Work task
Stop after the line that contains "Notebook: put the"; until then, restate each line of the entries word for word from the very first.

Material shown
=======

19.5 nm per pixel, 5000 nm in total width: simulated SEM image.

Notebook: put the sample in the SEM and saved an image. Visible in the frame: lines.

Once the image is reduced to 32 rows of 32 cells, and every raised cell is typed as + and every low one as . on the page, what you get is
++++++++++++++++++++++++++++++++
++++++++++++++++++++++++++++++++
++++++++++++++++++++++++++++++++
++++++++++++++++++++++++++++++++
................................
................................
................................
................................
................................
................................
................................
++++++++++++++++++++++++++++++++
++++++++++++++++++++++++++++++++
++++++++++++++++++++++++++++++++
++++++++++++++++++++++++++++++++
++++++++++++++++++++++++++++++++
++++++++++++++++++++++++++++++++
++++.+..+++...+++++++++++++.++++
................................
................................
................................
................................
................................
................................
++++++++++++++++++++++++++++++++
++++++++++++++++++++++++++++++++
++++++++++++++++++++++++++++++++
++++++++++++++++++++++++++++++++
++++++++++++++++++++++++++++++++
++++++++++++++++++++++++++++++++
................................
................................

=======

Exercise answer
19.5 nm per pixel, 5000 nm in total width: simulated SEM image.

Notebook: put the sample in the SEM and saved an image. Visible in the frame: lines.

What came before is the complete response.